• _Exercise_: When you reach the entries below, transcribe each one exactly as it stands.

--- START ---
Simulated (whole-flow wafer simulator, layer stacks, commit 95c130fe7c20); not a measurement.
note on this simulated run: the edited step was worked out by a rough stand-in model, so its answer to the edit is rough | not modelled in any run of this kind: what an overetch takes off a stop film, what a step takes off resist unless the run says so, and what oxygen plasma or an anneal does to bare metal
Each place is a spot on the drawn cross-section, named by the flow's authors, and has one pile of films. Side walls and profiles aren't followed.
--- END ---

• _Response area_:
Simulated (whole-flow wafer simulator, layer stacks, commit 95c130fe7c20); not a measurement.
note on this simulated run: the edited step was worked out by a rough stand-in model, so its answer to the edit is rough | not modelled in any run of this kind: what an overetch takes off a stop film, what a step takes off resist unless the run says so, and what oxygen plasma or an anneal does to bare metal
Each place is a spot on the drawn cross-section, named by the flow's authors, and has one pile of films. Side walls and profiles aren't followed.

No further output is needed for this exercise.